### Provided records
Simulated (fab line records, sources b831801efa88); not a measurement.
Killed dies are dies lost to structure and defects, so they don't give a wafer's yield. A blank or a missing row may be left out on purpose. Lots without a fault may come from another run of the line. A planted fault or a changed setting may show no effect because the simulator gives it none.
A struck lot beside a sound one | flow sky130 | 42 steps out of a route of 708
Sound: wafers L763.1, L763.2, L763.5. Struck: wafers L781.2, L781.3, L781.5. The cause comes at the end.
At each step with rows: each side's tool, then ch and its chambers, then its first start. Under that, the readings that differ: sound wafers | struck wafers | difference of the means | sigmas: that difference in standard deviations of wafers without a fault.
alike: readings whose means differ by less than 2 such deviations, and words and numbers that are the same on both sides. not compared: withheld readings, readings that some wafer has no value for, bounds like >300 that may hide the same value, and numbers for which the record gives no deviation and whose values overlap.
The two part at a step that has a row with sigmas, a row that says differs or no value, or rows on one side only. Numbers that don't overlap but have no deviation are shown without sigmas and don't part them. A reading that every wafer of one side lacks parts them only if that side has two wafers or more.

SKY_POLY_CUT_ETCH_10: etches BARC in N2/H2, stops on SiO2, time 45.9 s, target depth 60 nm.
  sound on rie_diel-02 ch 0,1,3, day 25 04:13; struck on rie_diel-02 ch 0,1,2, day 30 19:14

### Required action
From the records above, extract everything verbatim.

### Result
Simulated (fab line records, sources b831801efa88); not a measurement.
Killed dies are dies lost to structure and defects, so they don't give a wafer's yield. A blank or a missing row may be left out on purpose. Lots without a fault may come from another run of the line. A planted fault or a changed setting may show no effect because the simulator gives it none.
A struck lot beside a sound one | flow sky130 | 42 steps out of a route of 708
Sound: wafers L763.1, L763.2, L763.5. Struck: wafers L781.2, L781.3, L781.5. The cause comes at the end.
At each step with rows: each side's tool, then ch and its chambers, then its first start. Under that, the readings that differ: sound wafers | struck wafers | difference of the means | sigmas: that difference in standard deviations of wafers without a fault.
alike: readings whose means differ by less than 2 such deviations, and words and numbers that are the same on both sides. not compared: withheld readings, readings that some wafer has no value for, bounds like >300 that may hide the same value, and numbers for which the record gives no deviation and whose values overlap.
The two part at a step that has a row with sigmas, a row that says differs or no value, or rows on one side only. Numbers that don't overlap but have no deviation are shown without sigmas and don't part them. A reading that every wafer of one side lacks parts them only if that side has two wafers or more.

SKY_POLY_CUT_ETCH_10: etches BARC in N2/H2, stops on SiO2, time 45.9 s, target depth 60 nm.
  sound on rie_diel-02 ch 0,1,3, day 25 04:13; struck on rie_diel-02 ch 0,1,2, day 30 19:14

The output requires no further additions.